**DATA EXTRACT**.
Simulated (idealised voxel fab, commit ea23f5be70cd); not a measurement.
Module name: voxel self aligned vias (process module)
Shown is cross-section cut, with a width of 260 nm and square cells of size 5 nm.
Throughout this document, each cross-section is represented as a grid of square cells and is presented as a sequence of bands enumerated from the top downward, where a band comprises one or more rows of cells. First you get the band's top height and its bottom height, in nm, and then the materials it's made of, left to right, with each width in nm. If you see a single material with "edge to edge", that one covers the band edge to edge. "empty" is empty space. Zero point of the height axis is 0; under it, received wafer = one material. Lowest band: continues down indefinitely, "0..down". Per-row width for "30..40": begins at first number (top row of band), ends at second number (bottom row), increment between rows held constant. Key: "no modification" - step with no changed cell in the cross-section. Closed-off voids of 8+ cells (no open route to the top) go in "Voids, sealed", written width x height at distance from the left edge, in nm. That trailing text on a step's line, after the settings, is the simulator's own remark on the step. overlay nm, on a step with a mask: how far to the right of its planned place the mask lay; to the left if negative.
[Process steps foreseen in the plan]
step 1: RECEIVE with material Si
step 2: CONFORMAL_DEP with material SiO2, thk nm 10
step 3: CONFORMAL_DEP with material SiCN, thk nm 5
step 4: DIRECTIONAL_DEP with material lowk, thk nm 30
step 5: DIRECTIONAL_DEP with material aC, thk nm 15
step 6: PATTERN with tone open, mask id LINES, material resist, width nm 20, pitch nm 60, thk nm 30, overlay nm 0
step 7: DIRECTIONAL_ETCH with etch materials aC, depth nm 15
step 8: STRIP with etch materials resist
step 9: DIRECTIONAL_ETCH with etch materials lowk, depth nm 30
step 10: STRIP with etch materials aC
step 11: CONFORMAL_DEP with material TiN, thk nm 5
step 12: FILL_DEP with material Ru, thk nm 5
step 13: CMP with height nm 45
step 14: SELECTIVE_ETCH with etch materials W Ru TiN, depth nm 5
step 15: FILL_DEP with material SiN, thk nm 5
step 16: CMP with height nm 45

**TASK ITEM**. Among the records above, only the lines between the line holding "step 10: STRIP with etch materials aC" and the line holding "step 15: FILL_DEP with material SiN, thk nm 5", inclusive, are to be output, exactly as written.

**TASK ANSWER**.
step 10: STRIP with etch materials aC
step 11: CONFORMAL_DEP with material TiN, thk nm 5
step 12: FILL_DEP with material Ru, thk nm 5
step 13: CMP with height nm 45
step 14: SELECTIVE_ETCH with etch materials W Ru TiN, depth nm 5
step 15: FILL_DEP with material SiN, thk nm 5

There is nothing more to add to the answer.